====

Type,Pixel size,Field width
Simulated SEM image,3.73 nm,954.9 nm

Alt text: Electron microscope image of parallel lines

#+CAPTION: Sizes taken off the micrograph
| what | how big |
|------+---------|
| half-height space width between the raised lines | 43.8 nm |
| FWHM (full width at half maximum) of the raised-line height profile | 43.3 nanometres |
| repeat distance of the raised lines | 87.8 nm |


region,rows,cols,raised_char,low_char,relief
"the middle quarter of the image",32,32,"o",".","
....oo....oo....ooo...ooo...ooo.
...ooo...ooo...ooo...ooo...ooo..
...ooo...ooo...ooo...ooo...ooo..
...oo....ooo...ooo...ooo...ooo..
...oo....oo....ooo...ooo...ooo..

====

▸ Work item:
Return the listing in full, exactly.

▸ Task solution:
Type,Pixel size,Field width
Simulated SEM image,3.73 nm,954.9 nm

Alt text: Electron microscope image of parallel lines

#+CAPTION: Sizes taken off the micrograph
| what | how big |
|------+---------|
| half-height space width between the raised lines | 43.8 nm |
| FWHM (full width at half maximum) of the raised-line height profile | 43.3 nanometres |
| repeat distance of the raised lines | 87.8 nm |


region,rows,cols,raised_char,low_char,relief
"the middle quarter of the image",32,32,"o",".","
....oo....oo....ooo...ooo...ooo.
...ooo...ooo...ooo...ooo...ooo..
...ooo...ooo...ooo...ooo...ooo..
...oo....ooo...ooo...ooo...ooo..
...oo....oo....ooo...ooo...ooo..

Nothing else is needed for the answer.